● Work item: Set every entry down again exactly, omitting none.

● Exercise data:
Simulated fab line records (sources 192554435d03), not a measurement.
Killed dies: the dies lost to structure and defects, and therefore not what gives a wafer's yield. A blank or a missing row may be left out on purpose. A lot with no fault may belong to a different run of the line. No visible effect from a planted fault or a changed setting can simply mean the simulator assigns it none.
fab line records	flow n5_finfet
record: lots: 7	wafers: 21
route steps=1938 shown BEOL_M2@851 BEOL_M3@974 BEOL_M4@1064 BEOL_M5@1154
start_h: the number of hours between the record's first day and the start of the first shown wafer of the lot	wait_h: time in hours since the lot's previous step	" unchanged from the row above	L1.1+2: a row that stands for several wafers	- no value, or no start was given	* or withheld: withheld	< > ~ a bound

● Response area:
Simulated fab line records (sources 192554435d03), not a measurement.
Killed dies: the dies lost to structure and defects, and therefore not what gives a wafer's yield. A blank or a missing row may be left out on purpose. A lot with no fault may belong to a different run of the line. No visible effect from a planted fault or a changed setting can simply mean the simulator assigns it none.
fab line records	flow n5_finfet
record: lots: 7	wafers: 21
route steps=1938 shown BEOL_M2@851 BEOL_M3@974 BEOL_M4@1064 BEOL_M5@1154
start_h: the number of hours between the record's first day and the start of the first shown wafer of the lot	wait_h: time in hours since the lot's previous step	" unchanged from the row above	L1.1+2: a row that stands for several wafers	- no value, or no start was given	* or withheld: withheld	< > ~ a bound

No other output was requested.